Locate the line that contains "Flow pvd_cosputter: 5" in the entries below, then repeat it and every following line through the line that contains "[NIAL ALLOY TARGET]", exactly, and no others.

_Given data:_
-=-=-=-=-
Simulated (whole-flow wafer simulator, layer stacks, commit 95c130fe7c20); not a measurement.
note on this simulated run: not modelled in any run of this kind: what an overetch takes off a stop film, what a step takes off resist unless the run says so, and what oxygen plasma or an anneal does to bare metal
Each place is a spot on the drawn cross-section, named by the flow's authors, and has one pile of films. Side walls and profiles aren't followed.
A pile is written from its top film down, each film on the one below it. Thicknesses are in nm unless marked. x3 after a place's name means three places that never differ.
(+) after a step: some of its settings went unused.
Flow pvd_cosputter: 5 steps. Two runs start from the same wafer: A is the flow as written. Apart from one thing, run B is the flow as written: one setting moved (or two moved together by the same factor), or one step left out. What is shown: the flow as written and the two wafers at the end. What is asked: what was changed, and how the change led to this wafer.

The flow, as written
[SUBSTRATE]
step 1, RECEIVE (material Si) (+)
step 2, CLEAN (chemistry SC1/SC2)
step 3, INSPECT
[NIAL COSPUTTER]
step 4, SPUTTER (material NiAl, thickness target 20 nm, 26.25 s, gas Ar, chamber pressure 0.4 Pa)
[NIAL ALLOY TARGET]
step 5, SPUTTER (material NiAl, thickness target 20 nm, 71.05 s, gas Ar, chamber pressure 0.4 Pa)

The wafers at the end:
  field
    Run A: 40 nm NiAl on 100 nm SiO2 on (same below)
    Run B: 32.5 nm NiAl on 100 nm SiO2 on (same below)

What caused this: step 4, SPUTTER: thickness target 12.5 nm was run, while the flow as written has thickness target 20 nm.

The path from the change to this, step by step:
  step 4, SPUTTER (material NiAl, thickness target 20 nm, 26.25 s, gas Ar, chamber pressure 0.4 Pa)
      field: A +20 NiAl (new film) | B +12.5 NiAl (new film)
-=-=-=-=-

_Written solution:_
Flow pvd_cosputter: 5 steps. Two runs start from the same wafer: A is the flow as written. Apart from one thing, run B is the flow as written: one setting moved (or two moved together by the same factor), or one step left out. What is shown: the flow as written and the two wafers at the end. What is asked: what was changed, and how the change led to this wafer.

The flow, as written
[SUBSTRATE]
step 1, RECEIVE (material Si) (+)
step 2, CLEAN (chemistry SC1/SC2)
step 3, INSPECT
[NIAL COSPUTTER]
step 4, SPUTTER (material NiAl, thickness target 20 nm, 26.25 s, gas Ar, chamber pressure 0.4 Pa)
[NIAL ALLOY TARGET]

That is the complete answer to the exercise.